*** Begin section ***
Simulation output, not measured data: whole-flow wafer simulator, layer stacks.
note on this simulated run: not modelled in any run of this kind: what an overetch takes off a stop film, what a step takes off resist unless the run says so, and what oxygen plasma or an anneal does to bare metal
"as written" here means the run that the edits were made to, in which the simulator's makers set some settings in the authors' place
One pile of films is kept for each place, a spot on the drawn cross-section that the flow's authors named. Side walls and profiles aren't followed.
*** End section ***

**Assignment:**
Once more, print every line of the material exactly.

**Answer space:**
Simulation output, not measured data: whole-flow wafer simulator, layer stacks.
note on this simulated run: not modelled in any run of this kind: what an overetch takes off a stop film, what a step takes off resist unless the run says so, and what oxygen plasma or an anneal does to bare metal
"as written" here means the run that the edits were made to, in which the simulator's makers set some settings in the authors' place
One pile of films is kept for each place, a spot on the drawn cross-section that the flow's authors named. Side walls and profiles aren't followed.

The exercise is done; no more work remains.